INFORMATION:
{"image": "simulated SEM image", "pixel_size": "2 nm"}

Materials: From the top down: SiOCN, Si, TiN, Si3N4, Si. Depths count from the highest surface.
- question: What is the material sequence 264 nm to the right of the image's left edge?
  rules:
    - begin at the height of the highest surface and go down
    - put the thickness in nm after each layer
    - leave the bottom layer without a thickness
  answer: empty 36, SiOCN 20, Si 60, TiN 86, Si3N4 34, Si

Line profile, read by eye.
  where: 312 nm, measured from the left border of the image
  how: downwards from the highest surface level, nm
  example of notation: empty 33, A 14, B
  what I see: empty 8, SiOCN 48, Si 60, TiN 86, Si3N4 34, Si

ACTION ITEM:
Restate exactly the records above from their first line through the line that holds "example of notation: empty 33, A 14, B", please, including both and leaving out all others.

PROBLEM SOLUTION:
{"image": "simulated SEM image", "pixel_size": "2 nm"}

Materials: From the top down: SiOCN, Si, TiN, Si3N4, Si. Depths count from the highest surface.
- question: What is the material sequence 264 nm to the right of the image's left edge?
  rules:
    - begin at the height of the highest surface and go down
    - put the thickness in nm after each layer
    - leave the bottom layer without a thickness
  answer: empty 36, SiOCN 20, Si 60, TiN 86, Si3N4 34, Si

Line profile, read by eye.
  where: 312 nm, measured from the left border of the image
  how: downwards from the highest surface level, nm
  example of notation: empty 33, A 14, B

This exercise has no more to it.